□ □ □ □

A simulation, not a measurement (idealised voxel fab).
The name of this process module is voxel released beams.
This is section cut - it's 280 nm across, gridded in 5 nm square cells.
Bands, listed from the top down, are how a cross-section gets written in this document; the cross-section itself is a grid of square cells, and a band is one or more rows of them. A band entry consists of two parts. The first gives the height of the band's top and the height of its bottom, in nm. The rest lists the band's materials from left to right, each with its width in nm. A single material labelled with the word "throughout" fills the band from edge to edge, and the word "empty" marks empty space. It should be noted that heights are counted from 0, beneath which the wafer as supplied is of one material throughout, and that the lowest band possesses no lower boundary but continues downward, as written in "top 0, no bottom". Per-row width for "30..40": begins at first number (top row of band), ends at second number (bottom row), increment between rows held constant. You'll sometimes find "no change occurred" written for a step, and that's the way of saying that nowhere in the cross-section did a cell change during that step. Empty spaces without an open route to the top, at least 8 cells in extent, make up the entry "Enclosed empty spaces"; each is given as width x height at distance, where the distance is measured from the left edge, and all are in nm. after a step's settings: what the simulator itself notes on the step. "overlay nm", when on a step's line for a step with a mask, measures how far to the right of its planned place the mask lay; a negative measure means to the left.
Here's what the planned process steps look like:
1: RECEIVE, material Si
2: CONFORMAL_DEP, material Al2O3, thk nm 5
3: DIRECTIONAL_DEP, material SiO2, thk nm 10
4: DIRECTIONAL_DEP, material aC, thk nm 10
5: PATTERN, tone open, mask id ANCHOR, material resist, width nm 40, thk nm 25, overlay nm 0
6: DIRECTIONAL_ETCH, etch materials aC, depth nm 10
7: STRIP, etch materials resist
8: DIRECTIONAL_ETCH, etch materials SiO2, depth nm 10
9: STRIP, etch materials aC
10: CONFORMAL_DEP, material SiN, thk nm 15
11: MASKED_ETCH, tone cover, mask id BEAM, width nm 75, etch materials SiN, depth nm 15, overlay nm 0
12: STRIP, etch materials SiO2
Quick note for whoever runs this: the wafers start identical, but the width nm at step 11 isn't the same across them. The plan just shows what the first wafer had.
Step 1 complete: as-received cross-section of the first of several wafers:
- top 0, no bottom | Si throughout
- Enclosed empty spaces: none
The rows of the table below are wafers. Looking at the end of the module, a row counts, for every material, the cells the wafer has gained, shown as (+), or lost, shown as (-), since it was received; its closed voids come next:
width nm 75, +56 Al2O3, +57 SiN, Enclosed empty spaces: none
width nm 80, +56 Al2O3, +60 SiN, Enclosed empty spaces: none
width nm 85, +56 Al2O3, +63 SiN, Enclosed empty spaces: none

□ □ □ □

• Work request:
Quote, word for word, every line from the top of the entries through the line that holds "This is section".

• Written solution:
A simulation, not a measurement (idealised voxel fab).
The name of this process module is voxel released beams.
This is section cut - it's 280 nm across, gridded in 5 nm square cells.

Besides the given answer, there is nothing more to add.